────────────────
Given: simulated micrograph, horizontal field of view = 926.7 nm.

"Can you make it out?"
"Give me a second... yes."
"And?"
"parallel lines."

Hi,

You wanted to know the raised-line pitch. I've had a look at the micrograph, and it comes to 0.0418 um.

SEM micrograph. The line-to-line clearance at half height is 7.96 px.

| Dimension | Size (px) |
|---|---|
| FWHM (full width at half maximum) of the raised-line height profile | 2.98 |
────────────────

• [Task item] Copy the records above exactly as written.

• [Written response]
Given: simulated micrograph, horizontal field of view = 926.7 nm.

"Can you make it out?"
"Give me a second... yes."
"And?"
"parallel lines."

Hi,

You wanted to know the raised-line pitch. I've had a look at the micrograph, and it comes to 0.0418 um.

SEM micrograph. The line-to-line clearance at half height is 7.96 px.

| Dimension | Size (px) |
|---|---|
| FWHM (full width at half maximum) of the raised-line height profile | 2.98 |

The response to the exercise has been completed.